ASSIGNMENT =>
Lines from the line with "in that step." to the line with "to the left." in the entries below, and only those, must be output exactly, with both ends included.

◆ ◆ ◆ ◆ ◆ ◆ ◆
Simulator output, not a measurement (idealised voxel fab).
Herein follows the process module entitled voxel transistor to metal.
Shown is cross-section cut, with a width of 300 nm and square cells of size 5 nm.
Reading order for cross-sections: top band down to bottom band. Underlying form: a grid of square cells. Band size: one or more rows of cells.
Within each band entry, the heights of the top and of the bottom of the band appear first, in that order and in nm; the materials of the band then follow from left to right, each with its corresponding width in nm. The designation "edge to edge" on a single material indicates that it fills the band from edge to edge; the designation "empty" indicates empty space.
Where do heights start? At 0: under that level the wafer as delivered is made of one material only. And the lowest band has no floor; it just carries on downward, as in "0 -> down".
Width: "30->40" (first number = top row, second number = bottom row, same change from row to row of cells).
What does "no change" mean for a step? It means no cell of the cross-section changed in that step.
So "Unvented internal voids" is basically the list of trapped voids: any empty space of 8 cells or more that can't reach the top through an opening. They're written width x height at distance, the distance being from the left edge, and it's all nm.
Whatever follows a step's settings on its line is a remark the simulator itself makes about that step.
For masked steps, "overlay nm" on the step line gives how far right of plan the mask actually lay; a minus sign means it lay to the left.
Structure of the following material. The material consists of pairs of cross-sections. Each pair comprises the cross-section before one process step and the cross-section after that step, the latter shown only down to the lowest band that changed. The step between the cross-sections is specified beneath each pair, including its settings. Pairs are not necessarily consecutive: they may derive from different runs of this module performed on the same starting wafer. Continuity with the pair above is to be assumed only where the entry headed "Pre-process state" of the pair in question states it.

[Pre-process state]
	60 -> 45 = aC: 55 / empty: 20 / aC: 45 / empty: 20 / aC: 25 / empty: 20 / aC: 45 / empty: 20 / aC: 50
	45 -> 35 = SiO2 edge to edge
◆ ◆ ◆ ◆ ◆ ◆ ◆

WRITTEN SOLUTION =>
What does "no change" mean for a step? It means no cell of the cross-section changed in that step.
So "Unvented internal voids" is basically the list of trapped voids: any empty space of 8 cells or more that can't reach the top through an opening. They're written width x height at distance, the distance being from the left edge, and it's all nm.
Whatever follows a step's settings on its line is a remark the simulator itself makes about that step.
For masked steps, "overlay nm" on the step line gives how far right of plan the mask actually lay; a minus sign means it lay to the left.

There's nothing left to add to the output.